▶ [ASSIGNMENT] Beginning with the line below that contains "12 ETCH: chemistry" and ending with the line that contains "15 WET ETCH: chemistry", copy every line exactly. Copy nothing else.

▶ [INFORMATION GIVEN]
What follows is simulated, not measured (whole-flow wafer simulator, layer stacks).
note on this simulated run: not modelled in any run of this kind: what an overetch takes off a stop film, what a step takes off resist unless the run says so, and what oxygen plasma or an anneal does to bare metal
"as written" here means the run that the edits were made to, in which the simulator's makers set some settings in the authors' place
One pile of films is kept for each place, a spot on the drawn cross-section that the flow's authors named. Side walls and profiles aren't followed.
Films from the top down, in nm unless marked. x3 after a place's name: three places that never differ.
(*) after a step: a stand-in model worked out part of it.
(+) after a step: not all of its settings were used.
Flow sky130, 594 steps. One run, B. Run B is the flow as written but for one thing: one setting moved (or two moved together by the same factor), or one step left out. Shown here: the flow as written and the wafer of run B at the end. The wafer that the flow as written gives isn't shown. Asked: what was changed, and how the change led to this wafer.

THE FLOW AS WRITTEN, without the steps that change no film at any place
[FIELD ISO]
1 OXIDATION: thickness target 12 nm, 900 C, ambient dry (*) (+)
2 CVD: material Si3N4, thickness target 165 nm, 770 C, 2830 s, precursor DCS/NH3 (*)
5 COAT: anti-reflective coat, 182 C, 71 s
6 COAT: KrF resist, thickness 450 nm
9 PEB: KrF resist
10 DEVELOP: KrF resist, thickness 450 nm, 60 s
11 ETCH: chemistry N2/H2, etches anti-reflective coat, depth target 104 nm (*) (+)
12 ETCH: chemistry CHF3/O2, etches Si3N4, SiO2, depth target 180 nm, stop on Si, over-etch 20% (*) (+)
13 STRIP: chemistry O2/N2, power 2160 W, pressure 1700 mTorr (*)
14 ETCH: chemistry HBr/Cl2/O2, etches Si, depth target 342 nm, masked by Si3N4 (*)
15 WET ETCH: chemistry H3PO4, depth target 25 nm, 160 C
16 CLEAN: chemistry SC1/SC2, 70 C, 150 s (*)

▶ [RESPONSE]
12 ETCH: chemistry CHF3/O2, etches Si3N4, SiO2, depth target 180 nm, stop on Si, over-etch 20% (*) (+)
13 STRIP: chemistry O2/N2, power 2160 W, pressure 1700 mTorr (*)
14 ETCH: chemistry HBr/Cl2/O2, etches Si, depth target 342 nm, masked by Si3N4 (*)
15 WET ETCH: chemistry H3PO4, depth target 25 nm, 160 C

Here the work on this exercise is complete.